◆ Material provided:
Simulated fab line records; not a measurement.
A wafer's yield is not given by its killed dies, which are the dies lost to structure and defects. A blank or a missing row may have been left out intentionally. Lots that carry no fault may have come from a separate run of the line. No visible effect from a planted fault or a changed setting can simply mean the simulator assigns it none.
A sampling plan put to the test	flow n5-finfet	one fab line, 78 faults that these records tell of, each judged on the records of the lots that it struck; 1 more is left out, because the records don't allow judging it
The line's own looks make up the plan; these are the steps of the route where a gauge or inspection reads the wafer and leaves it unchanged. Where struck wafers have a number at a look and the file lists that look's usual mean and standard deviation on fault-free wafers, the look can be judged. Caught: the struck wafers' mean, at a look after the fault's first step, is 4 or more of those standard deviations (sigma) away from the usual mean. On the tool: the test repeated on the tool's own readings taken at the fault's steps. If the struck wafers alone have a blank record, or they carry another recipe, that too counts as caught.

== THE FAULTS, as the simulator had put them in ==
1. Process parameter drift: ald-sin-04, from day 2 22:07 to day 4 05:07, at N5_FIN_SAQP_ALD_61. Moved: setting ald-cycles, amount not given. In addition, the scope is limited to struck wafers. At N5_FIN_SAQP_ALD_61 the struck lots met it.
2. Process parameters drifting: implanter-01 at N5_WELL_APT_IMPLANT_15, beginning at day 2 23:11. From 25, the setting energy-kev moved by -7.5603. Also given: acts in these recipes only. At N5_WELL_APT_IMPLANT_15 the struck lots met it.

◆ Brief: Word for word, set down each line of the material.

◆ Written reply:
Simulated fab line records; not a measurement.
A wafer's yield is not given by its killed dies, which are the dies lost to structure and defects. A blank or a missing row may have been left out intentionally. Lots that carry no fault may have come from a separate run of the line. No visible effect from a planted fault or a changed setting can simply mean the simulator assigns it none.
A sampling plan put to the test	flow n5-finfet	one fab line, 78 faults that these records tell of, each judged on the records of the lots that it struck; 1 more is left out, because the records don't allow judging it
The line's own looks make up the plan; these are the steps of the route where a gauge or inspection reads the wafer and leaves it unchanged. Where struck wafers have a number at a look and the file lists that look's usual mean and standard deviation on fault-free wafers, the look can be judged. Caught: the struck wafers' mean, at a look after the fault's first step, is 4 or more of those standard deviations (sigma) away from the usual mean. On the tool: the test repeated on the tool's own readings taken at the fault's steps. If the struck wafers alone have a blank record, or they carry another recipe, that too counts as caught.

== THE FAULTS, as the simulator had put them in ==
1. Process parameter drift: ald-sin-04, from day 2 22:07 to day 4 05:07, at N5_FIN_SAQP_ALD_61. Moved: setting ald-cycles, amount not given. In addition, the scope is limited to struck wafers. At N5_FIN_SAQP_ALD_61 the struck lots met it.
2. Process parameters drifting: implanter-01 at N5_WELL_APT_IMPLANT_15, beginning at day 2 23:11. From 25, the setting energy-kev moved by -7.5603. Also given: acts in these recipes only. At N5_WELL_APT_IMPLANT_15 the struck lots met it.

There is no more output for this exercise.